* Requirement: Exactly reproduce the data from its first line through the line with "A cross-section is", leaving out every line after it.

----- Data extract

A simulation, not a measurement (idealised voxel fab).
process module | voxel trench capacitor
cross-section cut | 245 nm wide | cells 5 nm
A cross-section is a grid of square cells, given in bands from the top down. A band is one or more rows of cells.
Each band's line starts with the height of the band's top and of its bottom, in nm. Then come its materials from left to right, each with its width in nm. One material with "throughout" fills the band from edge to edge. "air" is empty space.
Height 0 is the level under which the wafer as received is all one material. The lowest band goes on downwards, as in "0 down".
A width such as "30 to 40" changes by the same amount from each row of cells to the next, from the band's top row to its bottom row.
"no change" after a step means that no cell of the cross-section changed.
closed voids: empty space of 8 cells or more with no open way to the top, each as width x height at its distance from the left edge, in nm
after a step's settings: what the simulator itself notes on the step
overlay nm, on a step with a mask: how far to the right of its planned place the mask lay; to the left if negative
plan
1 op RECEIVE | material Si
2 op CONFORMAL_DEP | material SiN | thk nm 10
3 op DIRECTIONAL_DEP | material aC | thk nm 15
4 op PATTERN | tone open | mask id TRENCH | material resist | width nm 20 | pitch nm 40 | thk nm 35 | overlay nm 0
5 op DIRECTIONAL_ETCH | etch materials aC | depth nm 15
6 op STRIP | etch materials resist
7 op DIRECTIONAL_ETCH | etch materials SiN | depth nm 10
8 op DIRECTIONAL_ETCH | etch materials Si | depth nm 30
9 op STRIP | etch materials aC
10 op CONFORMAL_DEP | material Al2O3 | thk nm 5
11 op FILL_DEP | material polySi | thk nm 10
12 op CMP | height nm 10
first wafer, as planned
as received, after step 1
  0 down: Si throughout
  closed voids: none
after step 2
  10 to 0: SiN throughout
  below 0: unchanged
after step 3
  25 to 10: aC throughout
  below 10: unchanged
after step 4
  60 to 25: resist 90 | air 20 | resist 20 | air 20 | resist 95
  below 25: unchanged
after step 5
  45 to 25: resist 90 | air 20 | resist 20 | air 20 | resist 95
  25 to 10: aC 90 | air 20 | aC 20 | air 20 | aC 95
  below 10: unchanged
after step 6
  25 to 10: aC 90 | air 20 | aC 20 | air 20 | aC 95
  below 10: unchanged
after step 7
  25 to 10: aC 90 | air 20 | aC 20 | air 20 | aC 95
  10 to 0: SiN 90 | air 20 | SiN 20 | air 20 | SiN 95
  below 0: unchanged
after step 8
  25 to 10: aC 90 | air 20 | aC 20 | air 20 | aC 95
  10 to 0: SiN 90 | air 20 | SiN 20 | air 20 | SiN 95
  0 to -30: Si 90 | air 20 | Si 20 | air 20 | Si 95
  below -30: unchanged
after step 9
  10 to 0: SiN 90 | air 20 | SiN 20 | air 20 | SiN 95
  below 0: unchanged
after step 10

----------

* Written answer:
A simulation, not a measurement (idealised voxel fab).
process module | voxel trench capacitor
cross-section cut | 245 nm wide | cells 5 nm
A cross-section is a grid of square cells, given in bands from the top down. A band is one or more rows of cells.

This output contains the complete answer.